→ REQUIRED ACTION
Could you repeat the records shown below exactly as written?

========
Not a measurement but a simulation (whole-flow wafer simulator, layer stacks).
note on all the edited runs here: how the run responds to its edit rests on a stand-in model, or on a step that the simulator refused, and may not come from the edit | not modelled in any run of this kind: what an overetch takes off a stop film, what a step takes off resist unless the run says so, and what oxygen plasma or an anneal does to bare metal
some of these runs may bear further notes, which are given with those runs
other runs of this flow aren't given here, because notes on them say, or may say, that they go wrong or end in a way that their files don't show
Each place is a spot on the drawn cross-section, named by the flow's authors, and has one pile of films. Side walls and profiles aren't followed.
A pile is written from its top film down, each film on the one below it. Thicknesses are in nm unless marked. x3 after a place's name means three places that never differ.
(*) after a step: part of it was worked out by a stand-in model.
========

→ WRITTEN REPLY
Not a measurement but a simulation (whole-flow wafer simulator, layer stacks).
note on all the edited runs here: how the run responds to its edit rests on a stand-in model, or on a step that the simulator refused, and may not come from the edit | not modelled in any run of this kind: what an overetch takes off a stop film, what a step takes off resist unless the run says so, and what oxygen plasma or an anneal does to bare metal
some of these runs may bear further notes, which are given with those runs
other runs of this flow aren't given here, because notes on them say, or may say, that they go wrong or end in a way that their files don't show
Each place is a spot on the drawn cross-section, named by the flow's authors, and has one pile of films. Side walls and profiles aren't followed.
A pile is written from its top film down, each film on the one below it. Thicknesses are in nm unless marked. x3 after a place's name means three places that never differ.
(*) after a step: part of it was worked out by a stand-in model.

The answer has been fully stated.